▶ **Assignment**
Could you print exactly the lines of the listing below, starting at the line that has "INFO source: simulated SEM image" and ending at the line that has "The caption should", and only those lines?

▶ **Data shown**
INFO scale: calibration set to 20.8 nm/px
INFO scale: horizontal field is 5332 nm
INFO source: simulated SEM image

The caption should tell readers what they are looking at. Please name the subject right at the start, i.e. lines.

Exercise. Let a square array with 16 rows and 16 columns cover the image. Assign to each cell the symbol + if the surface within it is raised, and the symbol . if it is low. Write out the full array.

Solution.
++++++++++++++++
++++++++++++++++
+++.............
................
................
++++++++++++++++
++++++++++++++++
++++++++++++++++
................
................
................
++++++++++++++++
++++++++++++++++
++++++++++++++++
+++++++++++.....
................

▶ **Task output**
INFO source: simulated SEM image

The caption should tell readers what they are looking at. Please name the subject right at the start, i.e. lines.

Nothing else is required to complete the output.